+++ Supplied data +++

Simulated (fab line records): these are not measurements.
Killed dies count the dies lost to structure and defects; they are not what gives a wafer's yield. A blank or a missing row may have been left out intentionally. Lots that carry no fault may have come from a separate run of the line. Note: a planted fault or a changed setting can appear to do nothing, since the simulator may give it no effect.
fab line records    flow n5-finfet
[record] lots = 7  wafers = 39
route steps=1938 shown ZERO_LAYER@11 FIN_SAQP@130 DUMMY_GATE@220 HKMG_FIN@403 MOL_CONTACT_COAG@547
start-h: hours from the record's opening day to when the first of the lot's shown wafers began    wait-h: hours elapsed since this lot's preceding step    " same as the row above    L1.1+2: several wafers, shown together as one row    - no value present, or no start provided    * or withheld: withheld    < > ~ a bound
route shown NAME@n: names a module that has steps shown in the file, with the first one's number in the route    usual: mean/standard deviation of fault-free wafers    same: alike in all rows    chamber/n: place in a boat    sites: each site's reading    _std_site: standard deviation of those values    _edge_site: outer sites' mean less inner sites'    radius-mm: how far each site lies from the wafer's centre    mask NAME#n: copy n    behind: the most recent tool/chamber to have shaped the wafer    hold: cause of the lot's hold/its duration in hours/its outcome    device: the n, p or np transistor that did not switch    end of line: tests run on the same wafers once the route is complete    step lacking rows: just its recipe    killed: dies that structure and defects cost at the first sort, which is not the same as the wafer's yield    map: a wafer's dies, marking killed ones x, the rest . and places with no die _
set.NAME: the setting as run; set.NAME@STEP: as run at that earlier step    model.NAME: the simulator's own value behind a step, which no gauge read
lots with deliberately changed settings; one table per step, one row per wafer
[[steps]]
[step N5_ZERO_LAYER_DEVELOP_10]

+++

◆ Requirement
Beginning with the line containing "route steps=1938 shown" and ending with the line containing "start-h: hours from", extract those lines exactly from the listing above, and only those.

◆ Answer section
route steps=1938 shown ZERO_LAYER@11 FIN_SAQP@130 DUMMY_GATE@220 HKMG_FIN@403 MOL_CONTACT_COAG@547
start-h: hours from the record's opening day to when the first of the lot's shown wafers began    wait-h: hours elapsed since this lot's preceding step    " same as the row above    L1.1+2: several wafers, shown together as one row    - no value present, or no start provided    * or withheld: withheld    < > ~ a bound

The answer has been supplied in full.